**REQUIREMENT**
Beginning with the line that holds "SEM micrograph. The" in the data below, give again every line through the one that holds "[status] finished", exactly as written.

++++
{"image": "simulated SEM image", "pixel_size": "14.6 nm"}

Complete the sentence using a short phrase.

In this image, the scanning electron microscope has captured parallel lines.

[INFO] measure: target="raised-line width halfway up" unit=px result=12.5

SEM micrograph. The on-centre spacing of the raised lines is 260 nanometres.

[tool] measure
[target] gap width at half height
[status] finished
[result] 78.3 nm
++++

**REPLY**
SEM micrograph. The on-centre spacing of the raised lines is 260 nanometres.

[tool] measure
[target] gap width at half height
[status] finished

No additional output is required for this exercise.